▸ INFORMATION GIVEN:
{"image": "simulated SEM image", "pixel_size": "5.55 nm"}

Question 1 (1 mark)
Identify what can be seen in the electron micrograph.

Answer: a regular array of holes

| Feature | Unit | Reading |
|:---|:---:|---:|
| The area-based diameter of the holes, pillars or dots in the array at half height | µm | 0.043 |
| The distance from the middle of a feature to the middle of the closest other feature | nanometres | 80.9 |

▸ BRIEF: Please repeat word for word the lines above that run from the beginning through the line containing "µm | 0.043 |", keeping both the first and that last line.

▸ ANSWER SPACE:
{"image": "simulated SEM image", "pixel_size": "5.55 nm"}

Question 1 (1 mark)
Identify what can be seen in the electron micrograph.

Answer: a regular array of holes

| Feature | Unit | Reading |
|:---|:---:|---:|
| The area-based diameter of the holes, pillars or dots in the array at half height | µm | 0.043 |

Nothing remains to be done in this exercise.